┌─ Source data

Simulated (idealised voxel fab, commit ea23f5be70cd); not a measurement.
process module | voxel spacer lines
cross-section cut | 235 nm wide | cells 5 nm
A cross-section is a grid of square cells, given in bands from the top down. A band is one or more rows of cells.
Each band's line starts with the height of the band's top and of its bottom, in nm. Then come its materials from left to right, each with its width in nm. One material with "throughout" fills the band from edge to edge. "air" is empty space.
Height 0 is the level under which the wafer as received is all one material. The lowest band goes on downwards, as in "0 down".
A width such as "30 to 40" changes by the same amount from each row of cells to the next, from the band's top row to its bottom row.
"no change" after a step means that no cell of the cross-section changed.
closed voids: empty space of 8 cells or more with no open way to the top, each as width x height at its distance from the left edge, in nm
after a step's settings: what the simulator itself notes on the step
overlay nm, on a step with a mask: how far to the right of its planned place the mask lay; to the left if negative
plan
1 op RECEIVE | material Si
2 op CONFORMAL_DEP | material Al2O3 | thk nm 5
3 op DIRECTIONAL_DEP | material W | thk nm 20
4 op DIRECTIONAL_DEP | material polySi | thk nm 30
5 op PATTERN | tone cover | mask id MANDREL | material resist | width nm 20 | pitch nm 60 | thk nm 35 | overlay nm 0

└─

Required action |
Word for word, give back the data shown above.

Response box |
Simulated (idealised voxel fab, commit ea23f5be70cd); not a measurement.
process module | voxel spacer lines
cross-section cut | 235 nm wide | cells 5 nm
A cross-section is a grid of square cells, given in bands from the top down. A band is one or more rows of cells.
Each band's line starts with the height of the band's top and of its bottom, in nm. Then come its materials from left to right, each with its width in nm. One material with "throughout" fills the band from edge to edge. "air" is empty space.
Height 0 is the level under which the wafer as received is all one material. The lowest band goes on downwards, as in "0 down".
A width such as "30 to 40" changes by the same amount from each row of cells to the next, from the band's top row to its bottom row.
"no change" after a step means that no cell of the cross-section changed.
closed voids: empty space of 8 cells or more with no open way to the top, each as width x height at its distance from the left edge, in nm
after a step's settings: what the simulator itself notes on the step
overlay nm, on a step with a mask: how far to the right of its planned place the mask lay; to the left if negative
plan
1 op RECEIVE | material Si
2 op CONFORMAL_DEP | material Al2O3 | thk nm 5
3 op DIRECTIONAL_DEP | material W | thk nm 20
4 op DIRECTIONAL_DEP | material polySi | thk nm 30
5 op PATTERN | tone cover | mask id MANDREL | material resist | width nm 20 | pitch nm 60 | thk nm 35 | overlay nm 0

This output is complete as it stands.